• _Task item_:
Please transcribe exactly, and only, the lines of the data below between the line holding "Its process: melts" and the line holding "Units used: peak_c in C; liquid_s in s", inclusive.

• _Data records_:
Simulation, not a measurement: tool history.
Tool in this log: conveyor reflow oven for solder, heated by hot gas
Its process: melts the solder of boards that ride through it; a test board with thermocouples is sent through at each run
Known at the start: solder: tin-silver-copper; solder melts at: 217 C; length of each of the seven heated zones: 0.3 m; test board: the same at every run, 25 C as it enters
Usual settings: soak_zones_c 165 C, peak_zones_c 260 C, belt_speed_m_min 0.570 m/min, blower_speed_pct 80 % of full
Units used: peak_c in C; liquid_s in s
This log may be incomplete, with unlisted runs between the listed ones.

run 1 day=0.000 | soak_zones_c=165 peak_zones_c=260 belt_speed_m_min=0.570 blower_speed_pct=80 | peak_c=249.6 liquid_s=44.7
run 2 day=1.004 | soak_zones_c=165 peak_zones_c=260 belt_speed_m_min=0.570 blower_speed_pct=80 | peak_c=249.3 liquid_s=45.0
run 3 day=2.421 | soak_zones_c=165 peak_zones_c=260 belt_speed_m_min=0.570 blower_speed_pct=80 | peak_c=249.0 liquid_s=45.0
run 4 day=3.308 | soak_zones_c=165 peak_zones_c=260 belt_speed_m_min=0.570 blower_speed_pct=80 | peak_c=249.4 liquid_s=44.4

• _Written reply_:
Its process: melts the solder of boards that ride through it; a test board with thermocouples is sent through at each run
Known at the start: solder: tin-silver-copper; solder melts at: 217 C; length of each of the seven heated zones: 0.3 m; test board: the same at every run, 25 C as it enters
Usual settings: soak_zones_c 165 C, peak_zones_c 260 C, belt_speed_m_min 0.570 m/min, blower_speed_pct 80 % of full
Units used: peak_c in C; liquid_s in s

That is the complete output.